Source material below:
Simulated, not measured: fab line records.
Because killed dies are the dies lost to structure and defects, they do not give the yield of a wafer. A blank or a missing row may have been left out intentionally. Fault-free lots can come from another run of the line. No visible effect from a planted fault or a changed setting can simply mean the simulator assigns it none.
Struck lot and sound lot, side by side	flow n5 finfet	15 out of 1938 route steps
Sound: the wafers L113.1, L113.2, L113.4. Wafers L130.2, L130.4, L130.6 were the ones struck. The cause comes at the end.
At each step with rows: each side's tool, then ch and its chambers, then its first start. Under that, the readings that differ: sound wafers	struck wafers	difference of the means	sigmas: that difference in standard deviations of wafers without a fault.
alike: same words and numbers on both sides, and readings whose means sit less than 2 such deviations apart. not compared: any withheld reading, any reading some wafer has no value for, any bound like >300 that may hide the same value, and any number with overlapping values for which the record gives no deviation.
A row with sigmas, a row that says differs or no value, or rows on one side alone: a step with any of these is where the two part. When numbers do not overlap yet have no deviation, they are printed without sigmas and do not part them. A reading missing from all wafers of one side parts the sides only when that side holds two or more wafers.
End of Source material.

→ **Activity**
Transcribe the records above in full, exactly as they stand.

→ **Exercise answer**
Simulated, not measured: fab line records.
Because killed dies are the dies lost to structure and defects, they do not give the yield of a wafer. A blank or a missing row may have been left out intentionally. Fault-free lots can come from another run of the line. No visible effect from a planted fault or a changed setting can simply mean the simulator assigns it none.
Struck lot and sound lot, side by side	flow n5 finfet	15 out of 1938 route steps
Sound: the wafers L113.1, L113.2, L113.4. Wafers L130.2, L130.4, L130.6 were the ones struck. The cause comes at the end.
At each step with rows: each side's tool, then ch and its chambers, then its first start. Under that, the readings that differ: sound wafers	struck wafers	difference of the means	sigmas: that difference in standard deviations of wafers without a fault.
alike: same words and numbers on both sides, and readings whose means sit less than 2 such deviations apart. not compared: any withheld reading, any reading some wafer has no value for, any bound like >300 that may hide the same value, and any number with overlapping values for which the record gives no deviation.
A row with sigmas, a row that says differs or no value, or rows on one side alone: a step with any of these is where the two part. When numbers do not overlap yet have no deviation, they are printed without sigmas and do not part them. A reading missing from all wafers of one side parts the sides only when that side holds two or more wafers.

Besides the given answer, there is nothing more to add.